DATA EXTRACT:
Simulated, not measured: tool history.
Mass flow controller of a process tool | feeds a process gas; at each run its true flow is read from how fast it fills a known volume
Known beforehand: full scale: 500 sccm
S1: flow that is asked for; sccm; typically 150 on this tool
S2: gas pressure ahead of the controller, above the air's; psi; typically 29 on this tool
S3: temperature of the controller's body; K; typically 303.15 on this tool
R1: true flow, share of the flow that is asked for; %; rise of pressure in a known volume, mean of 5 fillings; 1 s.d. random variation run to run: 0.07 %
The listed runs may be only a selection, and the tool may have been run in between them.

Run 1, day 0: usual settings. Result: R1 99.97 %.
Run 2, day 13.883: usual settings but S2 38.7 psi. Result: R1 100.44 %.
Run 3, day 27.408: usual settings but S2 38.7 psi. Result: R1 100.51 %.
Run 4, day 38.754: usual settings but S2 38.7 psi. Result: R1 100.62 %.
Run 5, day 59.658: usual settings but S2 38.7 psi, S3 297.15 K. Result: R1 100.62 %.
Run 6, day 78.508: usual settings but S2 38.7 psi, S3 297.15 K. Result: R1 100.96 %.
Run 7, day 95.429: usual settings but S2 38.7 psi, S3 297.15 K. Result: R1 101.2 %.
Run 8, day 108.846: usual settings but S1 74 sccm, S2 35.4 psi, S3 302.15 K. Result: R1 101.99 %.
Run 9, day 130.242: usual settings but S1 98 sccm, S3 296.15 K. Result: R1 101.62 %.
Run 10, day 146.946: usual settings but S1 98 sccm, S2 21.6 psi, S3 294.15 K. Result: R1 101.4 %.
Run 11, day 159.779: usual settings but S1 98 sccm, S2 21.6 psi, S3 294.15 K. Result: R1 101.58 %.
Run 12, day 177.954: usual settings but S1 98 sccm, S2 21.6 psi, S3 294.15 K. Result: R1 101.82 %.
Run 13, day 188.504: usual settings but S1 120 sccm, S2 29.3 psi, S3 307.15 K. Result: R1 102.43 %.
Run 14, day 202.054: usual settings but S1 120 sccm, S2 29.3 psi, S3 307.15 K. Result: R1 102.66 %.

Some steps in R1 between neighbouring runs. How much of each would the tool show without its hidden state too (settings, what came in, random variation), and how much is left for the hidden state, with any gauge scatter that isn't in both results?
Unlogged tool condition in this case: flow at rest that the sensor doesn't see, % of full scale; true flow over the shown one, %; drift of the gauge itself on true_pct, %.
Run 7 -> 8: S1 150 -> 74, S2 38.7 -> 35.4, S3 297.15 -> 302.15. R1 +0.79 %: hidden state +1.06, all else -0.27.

REQUIREMENT:
Take the first line of the material above as the start and the line that contains "S2: gas pressure" as the end. Output only that span, every line exactly as it stands.

ANSWER AREA:
Simulated, not measured: tool history.
Mass flow controller of a process tool | feeds a process gas; at each run its true flow is read from how fast it fills a known volume
Known beforehand: full scale: 500 sccm
S1: flow that is asked for; sccm; typically 150 on this tool
S2: gas pressure ahead of the controller, above the air's; psi; typically 29 on this tool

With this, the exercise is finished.